__Requirement__. Please output exactly the lines of the material from the first through the line containing "(*) following a", and nothing more.

__Input data__.
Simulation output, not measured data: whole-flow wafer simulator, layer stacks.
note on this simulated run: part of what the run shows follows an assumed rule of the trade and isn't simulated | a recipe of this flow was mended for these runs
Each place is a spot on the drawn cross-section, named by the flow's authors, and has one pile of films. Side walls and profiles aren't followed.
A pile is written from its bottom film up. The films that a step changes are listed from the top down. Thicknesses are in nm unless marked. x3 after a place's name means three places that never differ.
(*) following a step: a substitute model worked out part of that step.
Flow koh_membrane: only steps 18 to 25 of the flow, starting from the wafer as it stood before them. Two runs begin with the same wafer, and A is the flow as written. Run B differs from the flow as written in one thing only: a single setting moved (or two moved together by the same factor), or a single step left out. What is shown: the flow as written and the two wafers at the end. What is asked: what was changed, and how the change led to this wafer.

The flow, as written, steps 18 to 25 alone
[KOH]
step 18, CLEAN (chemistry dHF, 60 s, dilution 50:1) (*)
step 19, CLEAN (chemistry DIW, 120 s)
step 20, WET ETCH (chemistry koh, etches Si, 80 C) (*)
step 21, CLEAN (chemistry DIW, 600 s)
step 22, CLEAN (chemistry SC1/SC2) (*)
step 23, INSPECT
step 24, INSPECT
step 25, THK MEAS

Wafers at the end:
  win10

__Task solution__.
Simulation output, not measured data: whole-flow wafer simulator, layer stacks.
note on this simulated run: part of what the run shows follows an assumed rule of the trade and isn't simulated | a recipe of this flow was mended for these runs
Each place is a spot on the drawn cross-section, named by the flow's authors, and has one pile of films. Side walls and profiles aren't followed.
A pile is written from its bottom film up. The films that a step changes are listed from the top down. Thicknesses are in nm unless marked. x3 after a place's name means three places that never differ.
(*) following a step: a substitute model worked out part of that step.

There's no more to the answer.